───

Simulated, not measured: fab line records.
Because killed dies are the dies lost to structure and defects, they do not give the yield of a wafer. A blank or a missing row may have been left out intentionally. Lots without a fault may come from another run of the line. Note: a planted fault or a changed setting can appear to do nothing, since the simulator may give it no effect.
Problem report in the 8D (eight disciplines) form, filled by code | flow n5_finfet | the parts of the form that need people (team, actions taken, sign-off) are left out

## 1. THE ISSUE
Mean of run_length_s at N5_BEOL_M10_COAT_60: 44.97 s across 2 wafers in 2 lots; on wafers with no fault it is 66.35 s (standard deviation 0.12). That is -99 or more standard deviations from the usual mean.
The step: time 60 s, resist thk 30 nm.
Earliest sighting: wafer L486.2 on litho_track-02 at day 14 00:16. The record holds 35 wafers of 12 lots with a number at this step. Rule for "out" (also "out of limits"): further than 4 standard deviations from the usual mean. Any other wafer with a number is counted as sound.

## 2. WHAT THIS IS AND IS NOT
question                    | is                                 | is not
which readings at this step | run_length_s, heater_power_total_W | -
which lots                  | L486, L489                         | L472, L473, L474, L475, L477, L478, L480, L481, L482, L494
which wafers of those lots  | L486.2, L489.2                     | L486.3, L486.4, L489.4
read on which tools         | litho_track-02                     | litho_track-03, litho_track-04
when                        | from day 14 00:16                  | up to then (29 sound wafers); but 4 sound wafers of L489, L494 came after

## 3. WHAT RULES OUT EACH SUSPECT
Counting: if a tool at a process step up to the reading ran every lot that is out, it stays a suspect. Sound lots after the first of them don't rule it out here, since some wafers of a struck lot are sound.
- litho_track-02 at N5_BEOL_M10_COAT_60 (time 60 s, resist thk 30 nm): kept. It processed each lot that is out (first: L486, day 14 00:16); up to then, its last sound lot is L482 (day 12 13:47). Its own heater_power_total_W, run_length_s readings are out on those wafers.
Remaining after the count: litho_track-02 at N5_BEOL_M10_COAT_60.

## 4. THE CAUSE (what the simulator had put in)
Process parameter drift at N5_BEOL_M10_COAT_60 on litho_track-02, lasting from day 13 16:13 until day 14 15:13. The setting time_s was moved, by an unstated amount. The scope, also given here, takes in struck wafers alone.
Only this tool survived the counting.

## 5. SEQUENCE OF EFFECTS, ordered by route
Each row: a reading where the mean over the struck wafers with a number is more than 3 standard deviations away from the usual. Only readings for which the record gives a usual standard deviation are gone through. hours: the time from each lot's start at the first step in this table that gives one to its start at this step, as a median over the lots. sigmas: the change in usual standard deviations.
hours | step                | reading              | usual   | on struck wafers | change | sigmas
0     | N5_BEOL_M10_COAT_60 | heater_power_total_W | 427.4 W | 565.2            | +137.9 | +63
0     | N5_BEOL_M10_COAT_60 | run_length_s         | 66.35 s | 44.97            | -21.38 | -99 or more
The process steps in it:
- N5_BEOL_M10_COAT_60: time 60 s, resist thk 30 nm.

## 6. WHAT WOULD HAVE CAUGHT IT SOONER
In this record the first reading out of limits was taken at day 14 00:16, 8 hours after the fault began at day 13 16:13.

───

- [WORK INSTRUCTION]: Starting at the line with "Remaining after the" and ending at the line with "## 5. SEQUENCE OF EFFECTS, ordered by route", print each line of the listing above exactly, with no other lines.

- [ANSWER SECTION]:
Remaining after the count: litho_track-02 at N5_BEOL_M10_COAT_60.

## 4. THE CAUSE (what the simulator had put in)
Process parameter drift at N5_BEOL_M10_COAT_60 on litho_track-02, lasting from day 13 16:13 until day 14 15:13. The setting time_s was moved, by an unstated amount. The scope, also given here, takes in struck wafers alone.
Only this tool survived the counting.

## 5. SEQUENCE OF EFFECTS, ordered by route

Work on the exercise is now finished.